BEGIN

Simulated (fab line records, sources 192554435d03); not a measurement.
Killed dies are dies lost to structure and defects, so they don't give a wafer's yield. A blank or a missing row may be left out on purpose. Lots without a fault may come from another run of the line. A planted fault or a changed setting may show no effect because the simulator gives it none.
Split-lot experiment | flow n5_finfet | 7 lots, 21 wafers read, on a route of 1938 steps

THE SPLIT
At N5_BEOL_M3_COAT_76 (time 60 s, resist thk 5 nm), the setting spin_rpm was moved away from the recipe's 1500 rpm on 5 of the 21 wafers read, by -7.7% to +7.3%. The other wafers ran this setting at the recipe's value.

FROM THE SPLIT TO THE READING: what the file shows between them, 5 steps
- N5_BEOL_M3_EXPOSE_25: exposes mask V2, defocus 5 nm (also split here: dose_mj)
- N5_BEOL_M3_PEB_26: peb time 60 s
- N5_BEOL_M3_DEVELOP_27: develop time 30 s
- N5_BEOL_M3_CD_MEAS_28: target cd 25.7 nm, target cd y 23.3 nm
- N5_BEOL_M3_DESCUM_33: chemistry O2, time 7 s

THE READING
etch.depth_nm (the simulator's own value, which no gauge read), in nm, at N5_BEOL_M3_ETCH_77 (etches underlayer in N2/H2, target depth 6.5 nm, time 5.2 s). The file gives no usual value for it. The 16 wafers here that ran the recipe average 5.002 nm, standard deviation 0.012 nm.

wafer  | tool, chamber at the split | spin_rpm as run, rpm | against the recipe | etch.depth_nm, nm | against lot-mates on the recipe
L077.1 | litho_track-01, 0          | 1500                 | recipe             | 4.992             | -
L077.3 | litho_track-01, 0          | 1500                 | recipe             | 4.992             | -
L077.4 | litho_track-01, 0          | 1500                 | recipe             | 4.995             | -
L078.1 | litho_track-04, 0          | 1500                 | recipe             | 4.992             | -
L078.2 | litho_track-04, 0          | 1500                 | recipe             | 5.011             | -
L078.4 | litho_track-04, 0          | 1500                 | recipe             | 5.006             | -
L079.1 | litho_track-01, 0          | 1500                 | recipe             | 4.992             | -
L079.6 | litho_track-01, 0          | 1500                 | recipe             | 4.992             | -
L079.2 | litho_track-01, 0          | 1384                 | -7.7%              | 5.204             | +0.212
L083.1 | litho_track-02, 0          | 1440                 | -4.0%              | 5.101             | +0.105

END

Activity:
For this exercise, please output exactly the lines above starting at the line with "L078.1 | litho_track-04, 0" and ending at the line with "L079.2 | litho_track-01, 0", ends included.

Response box:
L078.1 | litho_track-04, 0          | 1500                 | recipe             | 4.992             | -
L078.2 | litho_track-04, 0          | 1500                 | recipe             | 5.011             | -
L078.4 | litho_track-04, 0          | 1500                 | recipe             | 5.006             | -
L079.1 | litho_track-01, 0          | 1500                 | recipe             | 4.992             | -
L079.6 | litho_track-01, 0          | 1500                 | recipe             | 4.992             | -
L079.2 | litho_track-01, 0          | 1384                 | -7.7%              | 5.204             | +0.212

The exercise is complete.